++++

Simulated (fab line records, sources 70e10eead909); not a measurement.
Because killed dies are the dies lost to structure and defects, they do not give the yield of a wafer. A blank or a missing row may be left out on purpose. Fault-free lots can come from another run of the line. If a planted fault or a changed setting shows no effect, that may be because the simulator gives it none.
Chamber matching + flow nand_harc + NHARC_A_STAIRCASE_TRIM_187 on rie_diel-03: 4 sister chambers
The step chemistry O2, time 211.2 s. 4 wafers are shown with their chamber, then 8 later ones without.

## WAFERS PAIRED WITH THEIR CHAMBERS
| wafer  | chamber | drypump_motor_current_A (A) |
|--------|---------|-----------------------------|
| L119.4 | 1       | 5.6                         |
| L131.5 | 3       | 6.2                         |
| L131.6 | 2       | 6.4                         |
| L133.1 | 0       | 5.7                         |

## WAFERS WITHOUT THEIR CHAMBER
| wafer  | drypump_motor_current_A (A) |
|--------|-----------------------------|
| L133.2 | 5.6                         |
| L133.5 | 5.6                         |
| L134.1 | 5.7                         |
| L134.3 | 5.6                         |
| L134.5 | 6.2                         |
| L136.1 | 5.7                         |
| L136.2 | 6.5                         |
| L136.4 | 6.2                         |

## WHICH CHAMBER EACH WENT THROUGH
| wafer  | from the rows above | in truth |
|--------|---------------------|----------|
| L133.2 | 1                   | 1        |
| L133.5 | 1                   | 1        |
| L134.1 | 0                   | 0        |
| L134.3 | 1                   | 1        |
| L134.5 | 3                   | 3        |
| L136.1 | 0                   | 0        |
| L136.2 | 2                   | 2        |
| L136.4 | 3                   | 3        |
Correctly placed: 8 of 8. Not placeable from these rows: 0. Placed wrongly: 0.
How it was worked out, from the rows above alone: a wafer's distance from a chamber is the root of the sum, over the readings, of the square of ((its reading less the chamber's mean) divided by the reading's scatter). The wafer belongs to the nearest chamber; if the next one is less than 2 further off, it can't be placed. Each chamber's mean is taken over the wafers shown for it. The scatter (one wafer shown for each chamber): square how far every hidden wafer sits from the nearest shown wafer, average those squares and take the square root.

++++

— Assignment —
With the line containing "chamber | drypump_motor_current_A (A) |" as the last one, please set down exactly the lines of the records above from their very first line, and nothing more.

— Your response —
Simulated (fab line records, sources 70e10eead909); not a measurement.
Because killed dies are the dies lost to structure and defects, they do not give the yield of a wafer. A blank or a missing row may be left out on purpose. Fault-free lots can come from another run of the line. If a planted fault or a changed setting shows no effect, that may be because the simulator gives it none.
Chamber matching + flow nand_harc + NHARC_A_STAIRCASE_TRIM_187 on rie_diel-03: 4 sister chambers
The step chemistry O2, time 211.2 s. 4 wafers are shown with their chamber, then 8 later ones without.

## WAFERS PAIRED WITH THEIR CHAMBERS
| wafer  | chamber | drypump_motor_current_A (A) |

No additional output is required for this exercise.